- [EXERCISE] Reproduce, please, only the lines from the first line below to the line containing "1. THE PROBLEM", inclusive.

- [MATERIAL SHOWN]
------------------------------

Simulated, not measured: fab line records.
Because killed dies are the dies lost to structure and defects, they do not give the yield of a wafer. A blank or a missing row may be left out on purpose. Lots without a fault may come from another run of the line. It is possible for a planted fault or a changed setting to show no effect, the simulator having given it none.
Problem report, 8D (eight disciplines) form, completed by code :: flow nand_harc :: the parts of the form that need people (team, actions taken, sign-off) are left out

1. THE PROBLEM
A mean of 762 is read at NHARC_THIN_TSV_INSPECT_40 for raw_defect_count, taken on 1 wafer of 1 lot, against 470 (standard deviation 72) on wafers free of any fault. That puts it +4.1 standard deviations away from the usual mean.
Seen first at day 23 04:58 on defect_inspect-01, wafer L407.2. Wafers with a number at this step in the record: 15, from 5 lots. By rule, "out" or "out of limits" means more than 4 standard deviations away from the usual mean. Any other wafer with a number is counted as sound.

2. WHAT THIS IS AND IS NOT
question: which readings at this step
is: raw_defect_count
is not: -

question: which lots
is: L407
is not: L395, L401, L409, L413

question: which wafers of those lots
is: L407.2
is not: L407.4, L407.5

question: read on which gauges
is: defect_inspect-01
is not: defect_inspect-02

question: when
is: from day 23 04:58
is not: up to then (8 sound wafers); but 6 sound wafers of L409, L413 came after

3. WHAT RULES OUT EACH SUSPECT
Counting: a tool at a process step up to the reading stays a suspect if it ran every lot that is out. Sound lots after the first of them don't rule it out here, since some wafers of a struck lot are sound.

------------------------------

- [EXERCISE SOLUTION]
Simulated, not measured: fab line records.
Because killed dies are the dies lost to structure and defects, they do not give the yield of a wafer. A blank or a missing row may be left out on purpose. Lots without a fault may come from another run of the line. It is possible for a planted fault or a changed setting to show no effect, the simulator having given it none.
Problem report, 8D (eight disciplines) form, completed by code :: flow nand_harc :: the parts of the form that need people (team, actions taken, sign-off) are left out

1. THE PROBLEM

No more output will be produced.